### Work task
Restate the data below word for word, leaving nothing out.

### Supplied records
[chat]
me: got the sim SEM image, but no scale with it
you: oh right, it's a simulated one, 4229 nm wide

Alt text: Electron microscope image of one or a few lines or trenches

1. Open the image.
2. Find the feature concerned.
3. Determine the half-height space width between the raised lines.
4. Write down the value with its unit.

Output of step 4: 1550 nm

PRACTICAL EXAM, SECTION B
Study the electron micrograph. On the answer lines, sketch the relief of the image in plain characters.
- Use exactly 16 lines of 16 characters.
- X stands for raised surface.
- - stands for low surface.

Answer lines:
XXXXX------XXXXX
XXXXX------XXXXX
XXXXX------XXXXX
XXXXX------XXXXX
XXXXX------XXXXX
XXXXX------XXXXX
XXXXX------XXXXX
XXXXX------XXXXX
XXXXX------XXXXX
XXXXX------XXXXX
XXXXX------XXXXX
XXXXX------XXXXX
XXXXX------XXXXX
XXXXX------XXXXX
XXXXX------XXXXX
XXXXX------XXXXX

### Exercise output
[chat]
me: got the sim SEM image, but no scale with it
you: oh right, it's a simulated one, 4229 nm wide

Alt text: Electron microscope image of one or a few lines or trenches

1. Open the image.
2. Find the feature concerned.
3. Determine the half-height space width between the raised lines.
4. Write down the value with its unit.

Output of step 4: 1550 nm

PRACTICAL EXAM, SECTION B
Study the electron micrograph. On the answer lines, sketch the relief of the image in plain characters.
- Use exactly 16 lines of 16 characters.
- X stands for raised surface.
- - stands for low surface.

Answer lines:
XXXXX------XXXXX
XXXXX------XXXXX
XXXXX------XXXXX
XXXXX------XXXXX
XXXXX------XXXXX
XXXXX------XXXXX
XXXXX------XXXXX
XXXXX------XXXXX
XXXXX------XXXXX
XXXXX------XXXXX
XXXXX------XXXXX
XXXXX------XXXXX
XXXXX------XXXXX
XXXXX------XXXXX
XXXXX------XXXXX
XXXXX------XXXXX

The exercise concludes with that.